###
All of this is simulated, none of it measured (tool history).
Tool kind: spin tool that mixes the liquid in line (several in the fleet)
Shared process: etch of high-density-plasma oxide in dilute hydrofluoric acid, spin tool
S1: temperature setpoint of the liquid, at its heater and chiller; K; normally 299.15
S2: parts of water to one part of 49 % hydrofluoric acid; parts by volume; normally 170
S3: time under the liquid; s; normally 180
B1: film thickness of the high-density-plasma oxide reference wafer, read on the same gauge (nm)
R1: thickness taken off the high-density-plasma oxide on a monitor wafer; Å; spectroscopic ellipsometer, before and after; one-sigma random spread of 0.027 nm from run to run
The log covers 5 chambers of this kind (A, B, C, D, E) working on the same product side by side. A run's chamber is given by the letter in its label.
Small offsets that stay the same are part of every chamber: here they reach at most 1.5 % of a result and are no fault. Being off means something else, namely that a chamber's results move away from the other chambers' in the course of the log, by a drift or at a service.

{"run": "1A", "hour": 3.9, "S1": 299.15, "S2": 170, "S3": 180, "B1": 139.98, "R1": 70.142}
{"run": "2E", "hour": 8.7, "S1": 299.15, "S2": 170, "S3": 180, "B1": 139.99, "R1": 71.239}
###

▶ [Work instruction] Would it be possible to reproduce all the entries exactly as they appear above?

▶ [Response box]
All of this is simulated, none of it measured (tool history).
Tool kind: spin tool that mixes the liquid in line (several in the fleet)
Shared process: etch of high-density-plasma oxide in dilute hydrofluoric acid, spin tool
S1: temperature setpoint of the liquid, at its heater and chiller; K; normally 299.15
S2: parts of water to one part of 49 % hydrofluoric acid; parts by volume; normally 170
S3: time under the liquid; s; normally 180
B1: film thickness of the high-density-plasma oxide reference wafer, read on the same gauge (nm)
R1: thickness taken off the high-density-plasma oxide on a monitor wafer; Å; spectroscopic ellipsometer, before and after; one-sigma random spread of 0.027 nm from run to run
The log covers 5 chambers of this kind (A, B, C, D, E) working on the same product side by side. A run's chamber is given by the letter in its label.
Small offsets that stay the same are part of every chamber: here they reach at most 1.5 % of a result and are no fault. Being off means something else, namely that a chamber's results move away from the other chambers' in the course of the log, by a drift or at a service.

{"run": "1A", "hour": 3.9, "S1": 299.15, "S2": 170, "S3": 180, "B1": 139.98, "R1": 70.142}
{"run": "2E", "hour": 8.7, "S1": 299.15, "S2": 170, "S3": 180, "B1": 139.99, "R1": 71.239}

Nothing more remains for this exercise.